· · ·

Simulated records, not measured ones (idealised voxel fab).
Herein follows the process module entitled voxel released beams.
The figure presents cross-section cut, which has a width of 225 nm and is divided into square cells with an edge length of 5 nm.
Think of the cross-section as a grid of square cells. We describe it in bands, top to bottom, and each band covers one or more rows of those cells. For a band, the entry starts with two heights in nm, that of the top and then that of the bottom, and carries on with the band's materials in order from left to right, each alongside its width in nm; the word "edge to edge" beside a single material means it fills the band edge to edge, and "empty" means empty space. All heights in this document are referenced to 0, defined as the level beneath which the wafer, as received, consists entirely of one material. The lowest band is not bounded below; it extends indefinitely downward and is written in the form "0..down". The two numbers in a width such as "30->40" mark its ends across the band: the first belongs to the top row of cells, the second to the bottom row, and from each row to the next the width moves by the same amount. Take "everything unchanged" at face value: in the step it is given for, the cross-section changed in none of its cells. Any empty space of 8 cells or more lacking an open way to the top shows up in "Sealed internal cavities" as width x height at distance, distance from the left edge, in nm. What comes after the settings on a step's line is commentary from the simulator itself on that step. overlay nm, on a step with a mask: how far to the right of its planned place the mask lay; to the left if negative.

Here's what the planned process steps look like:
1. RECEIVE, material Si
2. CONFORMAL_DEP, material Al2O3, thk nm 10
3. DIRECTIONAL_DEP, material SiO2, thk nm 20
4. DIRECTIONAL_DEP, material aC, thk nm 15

· · ·

The complete listing is to be repeated word for word.

Simulated records, not measured ones (idealised voxel fab).
Herein follows the process module entitled voxel released beams.
The figure presents cross-section cut, which has a width of 225 nm and is divided into square cells with an edge length of 5 nm.
Think of the cross-section as a grid of square cells. We describe it in bands, top to bottom, and each band covers one or more rows of those cells. For a band, the entry starts with two heights in nm, that of the top and then that of the bottom, and carries on with the band's materials in order from left to right, each alongside its width in nm; the word "edge to edge" beside a single material means it fills the band edge to edge, and "empty" means empty space. All heights in this document are referenced to 0, defined as the level beneath which the wafer, as received, consists entirely of one material. The lowest band is not bounded below; it extends indefinitely downward and is written in the form "0..down". The two numbers in a width such as "30->40" mark its ends across the band: the first belongs to the top row of cells, the second to the bottom row, and from each row to the next the width moves by the same amount. Take "everything unchanged" at face value: in the step it is given for, the cross-section changed in none of its cells. Any empty space of 8 cells or more lacking an open way to the top shows up in "Sealed internal cavities" as width x height at distance, distance from the left edge, in nm. What comes after the settings on a step's line is commentary from the simulator itself on that step. overlay nm, on a step with a mask: how far to the right of its planned place the mask lay; to the left if negative.

Here's what the planned process steps look like:
1. RECEIVE, material Si
2. CONFORMAL_DEP, material Al2O3, thk nm 10
3. DIRECTIONAL_DEP, material SiO2, thk nm 20
4. DIRECTIONAL_DEP, material aC, thk nm 15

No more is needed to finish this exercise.